» **Information given**
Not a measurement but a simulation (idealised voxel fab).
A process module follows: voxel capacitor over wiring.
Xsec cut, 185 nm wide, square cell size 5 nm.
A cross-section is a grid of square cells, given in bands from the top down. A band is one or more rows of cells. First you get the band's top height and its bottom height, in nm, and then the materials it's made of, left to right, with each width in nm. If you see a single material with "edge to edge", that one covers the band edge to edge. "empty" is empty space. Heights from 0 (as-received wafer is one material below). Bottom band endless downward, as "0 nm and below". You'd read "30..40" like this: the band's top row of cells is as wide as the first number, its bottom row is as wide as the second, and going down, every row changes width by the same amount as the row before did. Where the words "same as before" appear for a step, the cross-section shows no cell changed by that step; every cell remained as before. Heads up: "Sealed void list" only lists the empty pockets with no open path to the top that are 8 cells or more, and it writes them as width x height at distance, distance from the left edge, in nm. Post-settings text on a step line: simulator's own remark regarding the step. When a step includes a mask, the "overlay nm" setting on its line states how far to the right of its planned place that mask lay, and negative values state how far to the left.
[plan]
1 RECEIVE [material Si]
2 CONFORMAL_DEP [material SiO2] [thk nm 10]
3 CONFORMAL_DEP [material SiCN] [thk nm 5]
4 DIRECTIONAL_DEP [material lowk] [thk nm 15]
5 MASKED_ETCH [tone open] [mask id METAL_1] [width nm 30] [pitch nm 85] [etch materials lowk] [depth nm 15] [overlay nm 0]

» **Work task**
Would you write out the full listing exactly as given?

» **Task solution**
Not a measurement but a simulation (idealised voxel fab).
A process module follows: voxel capacitor over wiring.
Xsec cut, 185 nm wide, square cell size 5 nm.
A cross-section is a grid of square cells, given in bands from the top down. A band is one or more rows of cells. First you get the band's top height and its bottom height, in nm, and then the materials it's made of, left to right, with each width in nm. If you see a single material with "edge to edge", that one covers the band edge to edge. "empty" is empty space. Heights from 0 (as-received wafer is one material below). Bottom band endless downward, as "0 nm and below". You'd read "30..40" like this: the band's top row of cells is as wide as the first number, its bottom row is as wide as the second, and going down, every row changes width by the same amount as the row before did. Where the words "same as before" appear for a step, the cross-section shows no cell changed by that step; every cell remained as before. Heads up: "Sealed void list" only lists the empty pockets with no open path to the top that are 8 cells or more, and it writes them as width x height at distance, distance from the left edge, in nm. Post-settings text on a step line: simulator's own remark regarding the step. When a step includes a mask, the "overlay nm" setting on its line states how far to the right of its planned place that mask lay, and negative values state how far to the left.
[plan]
1 RECEIVE [material Si]
2 CONFORMAL_DEP [material SiO2] [thk nm 10]
3 CONFORMAL_DEP [material SiCN] [thk nm 5]
4 DIRECTIONAL_DEP [material lowk] [thk nm 15]
5 MASKED_ETCH [tone open] [mask id METAL_1] [width nm 30] [pitch nm 85] [etch materials lowk] [depth nm 15] [overlay nm 0]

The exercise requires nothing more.